» **DATA FOR REVIEW**
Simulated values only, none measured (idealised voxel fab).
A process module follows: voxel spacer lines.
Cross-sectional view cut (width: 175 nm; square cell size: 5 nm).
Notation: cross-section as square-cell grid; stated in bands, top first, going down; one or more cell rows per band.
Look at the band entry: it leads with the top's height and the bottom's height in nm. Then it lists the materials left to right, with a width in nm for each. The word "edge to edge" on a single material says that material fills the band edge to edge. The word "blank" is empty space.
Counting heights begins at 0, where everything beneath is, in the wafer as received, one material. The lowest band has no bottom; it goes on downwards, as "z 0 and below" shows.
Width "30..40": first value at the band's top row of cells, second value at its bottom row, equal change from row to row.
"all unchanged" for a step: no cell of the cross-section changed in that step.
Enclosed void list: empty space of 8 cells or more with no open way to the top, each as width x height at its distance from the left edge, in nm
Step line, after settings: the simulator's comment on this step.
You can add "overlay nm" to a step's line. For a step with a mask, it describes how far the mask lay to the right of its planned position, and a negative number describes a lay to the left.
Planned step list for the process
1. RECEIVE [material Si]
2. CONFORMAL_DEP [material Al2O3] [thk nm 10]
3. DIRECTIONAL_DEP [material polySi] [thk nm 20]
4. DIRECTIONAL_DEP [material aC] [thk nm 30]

» **BRIEF**
Give back every line of the data exactly.

» **WRITTEN ANSWER**
Simulated values only, none measured (idealised voxel fab).
A process module follows: voxel spacer lines.
Cross-sectional view cut (width: 175 nm; square cell size: 5 nm).
Notation: cross-section as square-cell grid; stated in bands, top first, going down; one or more cell rows per band.
Look at the band entry: it leads with the top's height and the bottom's height in nm. Then it lists the materials left to right, with a width in nm for each. The word "edge to edge" on a single material says that material fills the band edge to edge. The word "blank" is empty space.
Counting heights begins at 0, where everything beneath is, in the wafer as received, one material. The lowest band has no bottom; it goes on downwards, as "z 0 and below" shows.
Width "30..40": first value at the band's top row of cells, second value at its bottom row, equal change from row to row.
"all unchanged" for a step: no cell of the cross-section changed in that step.
Enclosed void list: empty space of 8 cells or more with no open way to the top, each as width x height at its distance from the left edge, in nm
Step line, after settings: the simulator's comment on this step.
You can add "overlay nm" to a step's line. For a step with a mask, it describes how far the mask lay to the right of its planned position, and a negative number describes a lay to the left.
Planned step list for the process
1. RECEIVE [material Si]
2. CONFORMAL_DEP [material Al2O3] [thk nm 10]
3. DIRECTIONAL_DEP [material polySi] [thk nm 20]
4. DIRECTIONAL_DEP [material aC] [thk nm 30]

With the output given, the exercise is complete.